Brief: Taking the listing below, restate word for word each line from the line with "In a pile the" to the line with "(*) after a", ends included, and stop there.

Data for review:
-.-.-

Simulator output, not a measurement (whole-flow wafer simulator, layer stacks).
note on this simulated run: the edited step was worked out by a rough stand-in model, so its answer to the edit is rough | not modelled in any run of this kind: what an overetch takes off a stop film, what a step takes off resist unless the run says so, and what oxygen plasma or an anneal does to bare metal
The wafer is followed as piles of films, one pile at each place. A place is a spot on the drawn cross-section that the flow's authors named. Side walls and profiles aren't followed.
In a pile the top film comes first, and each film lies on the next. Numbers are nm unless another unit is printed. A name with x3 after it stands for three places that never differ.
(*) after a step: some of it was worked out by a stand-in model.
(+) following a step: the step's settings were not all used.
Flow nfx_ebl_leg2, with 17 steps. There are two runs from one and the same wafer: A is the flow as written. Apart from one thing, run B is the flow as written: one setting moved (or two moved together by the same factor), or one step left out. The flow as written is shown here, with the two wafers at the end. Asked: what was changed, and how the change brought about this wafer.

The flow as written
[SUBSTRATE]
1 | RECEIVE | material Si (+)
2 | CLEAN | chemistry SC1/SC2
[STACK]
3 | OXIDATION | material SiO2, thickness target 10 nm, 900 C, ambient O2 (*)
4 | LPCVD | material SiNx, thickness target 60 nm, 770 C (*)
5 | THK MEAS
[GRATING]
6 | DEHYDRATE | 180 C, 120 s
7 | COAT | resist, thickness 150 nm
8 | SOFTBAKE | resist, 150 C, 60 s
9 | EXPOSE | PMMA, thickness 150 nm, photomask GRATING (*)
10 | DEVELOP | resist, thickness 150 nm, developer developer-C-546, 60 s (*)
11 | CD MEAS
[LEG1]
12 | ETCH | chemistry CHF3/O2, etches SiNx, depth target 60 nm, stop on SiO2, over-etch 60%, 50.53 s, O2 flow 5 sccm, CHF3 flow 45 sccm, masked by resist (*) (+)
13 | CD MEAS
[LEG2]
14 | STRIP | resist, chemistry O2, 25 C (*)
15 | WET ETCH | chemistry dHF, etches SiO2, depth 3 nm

-.-.-

Your response:
In a pile the top film comes first, and each film lies on the next. Numbers are nm unless another unit is printed. A name with x3 after it stands for three places that never differ.
(*) after a step: some of it was worked out by a stand-in model.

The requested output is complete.